┏━━

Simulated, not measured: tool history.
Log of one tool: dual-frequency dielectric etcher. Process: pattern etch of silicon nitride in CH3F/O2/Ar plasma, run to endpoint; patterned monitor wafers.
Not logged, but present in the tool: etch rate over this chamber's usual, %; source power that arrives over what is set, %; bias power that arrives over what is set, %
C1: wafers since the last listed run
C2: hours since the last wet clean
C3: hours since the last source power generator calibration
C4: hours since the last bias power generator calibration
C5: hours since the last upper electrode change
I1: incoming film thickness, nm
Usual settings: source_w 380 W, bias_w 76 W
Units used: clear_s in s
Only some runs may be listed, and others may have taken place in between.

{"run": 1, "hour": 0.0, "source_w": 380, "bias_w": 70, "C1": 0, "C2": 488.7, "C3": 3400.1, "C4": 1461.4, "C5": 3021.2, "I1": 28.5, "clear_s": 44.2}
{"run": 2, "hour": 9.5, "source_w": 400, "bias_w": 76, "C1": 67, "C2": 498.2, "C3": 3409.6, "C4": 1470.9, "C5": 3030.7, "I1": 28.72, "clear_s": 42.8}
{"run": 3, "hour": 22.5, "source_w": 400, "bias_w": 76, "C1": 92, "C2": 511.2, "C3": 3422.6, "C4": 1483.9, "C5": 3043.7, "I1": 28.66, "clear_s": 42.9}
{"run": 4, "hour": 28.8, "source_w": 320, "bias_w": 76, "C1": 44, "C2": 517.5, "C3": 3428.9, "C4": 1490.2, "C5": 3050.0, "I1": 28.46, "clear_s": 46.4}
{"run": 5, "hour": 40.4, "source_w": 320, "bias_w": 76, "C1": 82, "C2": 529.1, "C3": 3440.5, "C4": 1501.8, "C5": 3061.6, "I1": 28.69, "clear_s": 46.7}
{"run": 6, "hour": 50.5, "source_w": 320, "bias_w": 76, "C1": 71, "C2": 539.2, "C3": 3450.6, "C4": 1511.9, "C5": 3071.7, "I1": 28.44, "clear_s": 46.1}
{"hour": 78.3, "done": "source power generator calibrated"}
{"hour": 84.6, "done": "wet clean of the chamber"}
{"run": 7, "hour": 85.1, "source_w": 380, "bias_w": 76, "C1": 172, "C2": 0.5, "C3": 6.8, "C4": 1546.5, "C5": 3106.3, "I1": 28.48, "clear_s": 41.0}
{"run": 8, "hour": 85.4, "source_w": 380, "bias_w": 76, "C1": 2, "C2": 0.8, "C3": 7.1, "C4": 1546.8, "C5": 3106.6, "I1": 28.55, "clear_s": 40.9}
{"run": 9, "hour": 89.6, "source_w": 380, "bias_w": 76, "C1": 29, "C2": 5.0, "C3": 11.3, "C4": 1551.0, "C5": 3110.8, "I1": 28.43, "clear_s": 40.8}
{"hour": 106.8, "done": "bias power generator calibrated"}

┗━━

Activity:
Set down, exactly as they appear, the lines above from the first one to the line that holds "Log of one tool: dual-frequency", both included, please, and no others.

Answer space:
Simulated, not measured: tool history.
Log of one tool: dual-frequency dielectric etcher. Process: pattern etch of silicon nitride in CH3F/O2/Ar plasma, run to endpoint; patterned monitor wafers.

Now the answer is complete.